====== Provided material

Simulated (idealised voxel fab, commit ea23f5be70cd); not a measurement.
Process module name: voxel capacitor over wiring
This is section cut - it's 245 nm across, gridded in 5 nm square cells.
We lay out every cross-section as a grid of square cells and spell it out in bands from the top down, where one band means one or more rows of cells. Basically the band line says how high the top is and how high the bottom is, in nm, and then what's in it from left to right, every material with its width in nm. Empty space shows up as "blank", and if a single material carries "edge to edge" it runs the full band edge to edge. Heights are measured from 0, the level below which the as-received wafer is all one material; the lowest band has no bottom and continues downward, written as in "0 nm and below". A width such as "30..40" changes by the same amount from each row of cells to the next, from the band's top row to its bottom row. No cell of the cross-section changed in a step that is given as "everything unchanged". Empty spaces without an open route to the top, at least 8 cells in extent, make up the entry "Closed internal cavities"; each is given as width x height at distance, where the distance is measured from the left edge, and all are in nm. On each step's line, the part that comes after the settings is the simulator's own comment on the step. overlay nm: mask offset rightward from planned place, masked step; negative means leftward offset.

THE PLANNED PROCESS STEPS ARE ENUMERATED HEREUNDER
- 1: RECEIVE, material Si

============

Task item: Set down the lines of the listing above verbatim, first line through the line containing "This is section", inclusive; add no other lines.

Expected answer:
Simulated (idealised voxel fab, commit ea23f5be70cd); not a measurement.
Process module name: voxel capacitor over wiring
This is section cut - it's 245 nm across, gridded in 5 nm square cells.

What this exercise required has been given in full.